Everything from the first line of the records below through the line containing "Machine: membrane degasser" is to be retyped exactly; leave out the rest.

##########
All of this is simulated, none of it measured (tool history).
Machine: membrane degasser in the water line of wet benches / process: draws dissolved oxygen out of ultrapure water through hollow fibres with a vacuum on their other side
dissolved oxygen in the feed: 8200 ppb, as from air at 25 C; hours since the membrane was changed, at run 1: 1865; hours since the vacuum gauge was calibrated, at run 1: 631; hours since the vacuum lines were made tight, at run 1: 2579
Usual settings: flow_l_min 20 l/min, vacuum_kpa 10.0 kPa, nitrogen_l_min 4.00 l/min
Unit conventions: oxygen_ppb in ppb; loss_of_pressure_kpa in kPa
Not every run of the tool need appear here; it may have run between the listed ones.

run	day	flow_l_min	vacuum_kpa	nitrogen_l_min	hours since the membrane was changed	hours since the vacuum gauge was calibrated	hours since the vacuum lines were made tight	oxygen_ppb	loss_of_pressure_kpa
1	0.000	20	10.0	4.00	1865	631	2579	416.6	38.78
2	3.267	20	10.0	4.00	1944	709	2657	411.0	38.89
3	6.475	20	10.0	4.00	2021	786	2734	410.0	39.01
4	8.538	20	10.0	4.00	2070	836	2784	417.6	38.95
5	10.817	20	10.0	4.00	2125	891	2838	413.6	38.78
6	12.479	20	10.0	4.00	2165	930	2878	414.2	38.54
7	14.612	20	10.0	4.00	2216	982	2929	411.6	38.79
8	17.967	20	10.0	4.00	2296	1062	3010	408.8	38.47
##########

**Result:**
All of this is simulated, none of it measured (tool history).
Machine: membrane degasser in the water line of wet benches / process: draws dissolved oxygen out of ultrapure water through hollow fibres with a vacuum on their other side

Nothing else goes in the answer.